───── EXTRACTED INFORMATION ─────

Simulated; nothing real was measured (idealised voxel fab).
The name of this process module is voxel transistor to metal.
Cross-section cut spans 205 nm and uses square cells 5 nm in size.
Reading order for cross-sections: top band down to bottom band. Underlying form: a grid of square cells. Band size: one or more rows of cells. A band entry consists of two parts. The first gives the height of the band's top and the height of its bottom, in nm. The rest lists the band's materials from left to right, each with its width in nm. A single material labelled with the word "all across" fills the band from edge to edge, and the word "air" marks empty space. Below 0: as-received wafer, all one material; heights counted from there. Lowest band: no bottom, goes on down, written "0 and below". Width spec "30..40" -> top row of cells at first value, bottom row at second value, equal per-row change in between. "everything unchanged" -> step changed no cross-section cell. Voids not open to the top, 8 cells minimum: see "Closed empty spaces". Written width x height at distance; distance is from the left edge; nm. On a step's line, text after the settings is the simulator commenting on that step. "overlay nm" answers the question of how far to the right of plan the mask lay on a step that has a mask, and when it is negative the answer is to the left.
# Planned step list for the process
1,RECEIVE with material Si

─────

- _REQUIREMENT_: Above are the records; copy exactly the lines from the line with "Cross-section cut spans" through the line with "# Planned step list for the process", both included.

- _ANSWER SECTION_:
Cross-section cut spans 205 nm and uses square cells 5 nm in size.
Reading order for cross-sections: top band down to bottom band. Underlying form: a grid of square cells. Band size: one or more rows of cells. A band entry consists of two parts. The first gives the height of the band's top and the height of its bottom, in nm. The rest lists the band's materials from left to right, each with its width in nm. A single material labelled with the word "all across" fills the band from edge to edge, and the word "air" marks empty space. Below 0: as-received wafer, all one material; heights counted from there. Lowest band: no bottom, goes on down, written "0 and below". Width spec "30..40" -> top row of cells at first value, bottom row at second value, equal per-row change in between. "everything unchanged" -> step changed no cross-section cell. Voids not open to the top, 8 cells minimum: see "Closed empty spaces". Written width x height at distance; distance is from the left edge; nm. On a step's line, text after the settings is the simulator commenting on that step. "overlay nm" answers the question of how far to the right of plan the mask lay on a step that has a mask, and when it is negative the answer is to the left.
# Planned step list for the process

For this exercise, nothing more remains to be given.